### Requirement
Output, word for word, the lines of this listing that fall between the line with "route steps=1159 shown A_CONTACT@882" and the line with "start_h: hours from", counting both of those lines, and no others.

****

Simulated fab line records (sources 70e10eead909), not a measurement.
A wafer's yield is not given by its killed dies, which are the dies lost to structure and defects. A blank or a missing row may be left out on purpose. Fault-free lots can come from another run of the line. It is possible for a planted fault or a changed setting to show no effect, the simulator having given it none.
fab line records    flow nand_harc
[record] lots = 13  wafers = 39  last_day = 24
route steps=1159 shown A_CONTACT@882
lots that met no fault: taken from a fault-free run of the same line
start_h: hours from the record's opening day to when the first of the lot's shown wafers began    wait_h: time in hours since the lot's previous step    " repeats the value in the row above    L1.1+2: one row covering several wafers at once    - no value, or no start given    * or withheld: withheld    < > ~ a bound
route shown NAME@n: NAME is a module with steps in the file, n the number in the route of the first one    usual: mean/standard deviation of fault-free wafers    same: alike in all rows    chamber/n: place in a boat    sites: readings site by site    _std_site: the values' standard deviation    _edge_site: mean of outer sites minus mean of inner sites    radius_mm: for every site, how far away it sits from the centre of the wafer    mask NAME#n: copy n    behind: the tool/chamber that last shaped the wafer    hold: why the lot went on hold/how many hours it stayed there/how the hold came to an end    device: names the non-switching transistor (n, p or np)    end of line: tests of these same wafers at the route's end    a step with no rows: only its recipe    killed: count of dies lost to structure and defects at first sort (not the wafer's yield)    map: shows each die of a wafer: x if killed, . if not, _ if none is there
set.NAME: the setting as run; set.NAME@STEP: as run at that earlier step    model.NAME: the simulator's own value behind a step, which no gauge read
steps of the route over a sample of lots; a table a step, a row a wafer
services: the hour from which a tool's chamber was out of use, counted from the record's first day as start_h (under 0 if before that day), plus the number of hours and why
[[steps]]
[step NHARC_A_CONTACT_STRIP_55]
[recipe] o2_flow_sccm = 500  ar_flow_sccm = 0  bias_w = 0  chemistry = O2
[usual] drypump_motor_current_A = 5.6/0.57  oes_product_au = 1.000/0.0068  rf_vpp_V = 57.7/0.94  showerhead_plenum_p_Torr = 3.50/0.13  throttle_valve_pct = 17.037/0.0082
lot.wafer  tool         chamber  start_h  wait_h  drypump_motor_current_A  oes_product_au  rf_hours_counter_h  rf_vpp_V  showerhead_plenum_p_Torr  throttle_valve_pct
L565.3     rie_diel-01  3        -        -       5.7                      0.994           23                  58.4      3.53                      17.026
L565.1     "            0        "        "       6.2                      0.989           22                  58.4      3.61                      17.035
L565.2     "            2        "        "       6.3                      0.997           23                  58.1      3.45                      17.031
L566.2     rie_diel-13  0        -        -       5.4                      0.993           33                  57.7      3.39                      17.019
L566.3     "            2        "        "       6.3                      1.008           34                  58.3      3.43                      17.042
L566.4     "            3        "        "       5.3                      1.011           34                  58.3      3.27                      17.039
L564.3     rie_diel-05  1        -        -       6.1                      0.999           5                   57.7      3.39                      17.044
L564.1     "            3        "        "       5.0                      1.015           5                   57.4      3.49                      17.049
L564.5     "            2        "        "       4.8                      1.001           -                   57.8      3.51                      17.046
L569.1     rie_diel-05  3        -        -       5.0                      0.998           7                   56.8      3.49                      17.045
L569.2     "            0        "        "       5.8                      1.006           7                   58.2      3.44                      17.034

****

### Expected answer
route steps=1159 shown A_CONTACT@882
lots that met no fault: taken from a fault-free run of the same line
start_h: hours from the record's opening day to when the first of the lot's shown wafers began    wait_h: time in hours since the lot's previous step    " repeats the value in the row above    L1.1+2: one row covering several wafers at once    - no value, or no start given    * or withheld: withheld    < > ~ a bound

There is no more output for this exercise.